RECORD SET:
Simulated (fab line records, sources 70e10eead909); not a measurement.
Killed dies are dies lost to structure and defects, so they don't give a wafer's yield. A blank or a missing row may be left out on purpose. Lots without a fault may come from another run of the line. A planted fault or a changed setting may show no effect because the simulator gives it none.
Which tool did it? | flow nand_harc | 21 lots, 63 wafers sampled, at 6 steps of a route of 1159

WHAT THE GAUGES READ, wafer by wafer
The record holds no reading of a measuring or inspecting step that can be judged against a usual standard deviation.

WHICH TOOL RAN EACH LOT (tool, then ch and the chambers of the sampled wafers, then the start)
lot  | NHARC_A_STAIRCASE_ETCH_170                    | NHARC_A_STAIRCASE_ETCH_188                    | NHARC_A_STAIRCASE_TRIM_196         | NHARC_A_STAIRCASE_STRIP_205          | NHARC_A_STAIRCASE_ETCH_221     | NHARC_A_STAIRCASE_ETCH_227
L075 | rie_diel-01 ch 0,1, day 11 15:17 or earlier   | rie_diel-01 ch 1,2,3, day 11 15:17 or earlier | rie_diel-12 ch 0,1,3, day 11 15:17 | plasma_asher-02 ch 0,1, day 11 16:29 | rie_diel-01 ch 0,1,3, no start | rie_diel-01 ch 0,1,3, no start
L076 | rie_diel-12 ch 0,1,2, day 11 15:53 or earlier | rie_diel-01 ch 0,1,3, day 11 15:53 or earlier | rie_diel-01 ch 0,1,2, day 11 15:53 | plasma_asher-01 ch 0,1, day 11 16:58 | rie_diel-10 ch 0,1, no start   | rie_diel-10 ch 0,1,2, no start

WORK ITEM:
Above are the records. Copy the lines beginning at the one that has "Killed dies are" and ending with the one that has "The record holds", unchanged.

TASK SOLUTION:
Killed dies are dies lost to structure and defects, so they don't give a wafer's yield. A blank or a missing row may be left out on purpose. Lots without a fault may come from another run of the line. A planted fault or a changed setting may show no effect because the simulator gives it none.
Which tool did it? | flow nand_harc | 21 lots, 63 wafers sampled, at 6 steps of a route of 1159

WHAT THE GAUGES READ, wafer by wafer
The record holds no reading of a measuring or inspecting step that can be judged against a usual standard deviation.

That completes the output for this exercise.